> [Data records]:
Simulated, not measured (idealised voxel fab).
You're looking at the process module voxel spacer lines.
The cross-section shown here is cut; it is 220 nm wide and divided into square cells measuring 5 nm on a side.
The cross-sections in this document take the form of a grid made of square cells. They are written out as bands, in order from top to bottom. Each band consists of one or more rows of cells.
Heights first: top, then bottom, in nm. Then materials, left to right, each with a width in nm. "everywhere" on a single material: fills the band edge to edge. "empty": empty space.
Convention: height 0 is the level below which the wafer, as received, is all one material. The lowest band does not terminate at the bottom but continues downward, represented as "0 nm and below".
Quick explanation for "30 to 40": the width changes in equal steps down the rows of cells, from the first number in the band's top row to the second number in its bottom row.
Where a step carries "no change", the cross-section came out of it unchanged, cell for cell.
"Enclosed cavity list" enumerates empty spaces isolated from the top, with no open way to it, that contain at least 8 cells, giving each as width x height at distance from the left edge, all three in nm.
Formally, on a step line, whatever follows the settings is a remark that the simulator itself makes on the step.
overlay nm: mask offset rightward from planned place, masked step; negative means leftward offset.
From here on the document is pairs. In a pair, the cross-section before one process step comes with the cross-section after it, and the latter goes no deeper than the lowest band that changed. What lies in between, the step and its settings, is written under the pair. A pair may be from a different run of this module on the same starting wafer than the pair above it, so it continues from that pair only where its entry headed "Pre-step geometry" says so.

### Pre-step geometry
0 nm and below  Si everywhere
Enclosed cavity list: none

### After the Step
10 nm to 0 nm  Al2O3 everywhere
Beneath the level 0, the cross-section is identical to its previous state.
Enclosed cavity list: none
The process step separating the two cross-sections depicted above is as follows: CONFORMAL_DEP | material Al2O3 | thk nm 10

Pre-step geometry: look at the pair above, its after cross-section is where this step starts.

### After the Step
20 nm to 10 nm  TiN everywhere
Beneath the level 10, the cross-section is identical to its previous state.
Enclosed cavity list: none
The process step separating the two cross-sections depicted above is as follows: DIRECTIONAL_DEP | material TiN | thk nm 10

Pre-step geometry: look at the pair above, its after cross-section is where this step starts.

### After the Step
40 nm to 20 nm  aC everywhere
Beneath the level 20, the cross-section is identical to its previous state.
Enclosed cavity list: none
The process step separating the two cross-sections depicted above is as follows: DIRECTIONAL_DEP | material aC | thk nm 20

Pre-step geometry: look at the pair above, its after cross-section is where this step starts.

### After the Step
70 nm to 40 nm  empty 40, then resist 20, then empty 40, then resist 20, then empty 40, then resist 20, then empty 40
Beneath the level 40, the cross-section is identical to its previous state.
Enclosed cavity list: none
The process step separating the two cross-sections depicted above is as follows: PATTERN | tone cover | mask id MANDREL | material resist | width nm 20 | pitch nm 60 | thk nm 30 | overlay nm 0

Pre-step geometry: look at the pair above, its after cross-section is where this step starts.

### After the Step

> [Action item]:
Each line from the top of the material above through the line containing "The cross-section shown" must be output exactly, and no other line.

> [Exercise response]:
Simulated, not measured (idealised voxel fab).
You're looking at the process module voxel spacer lines.
The cross-section shown here is cut; it is 220 nm wide and divided into square cells measuring 5 nm on a side.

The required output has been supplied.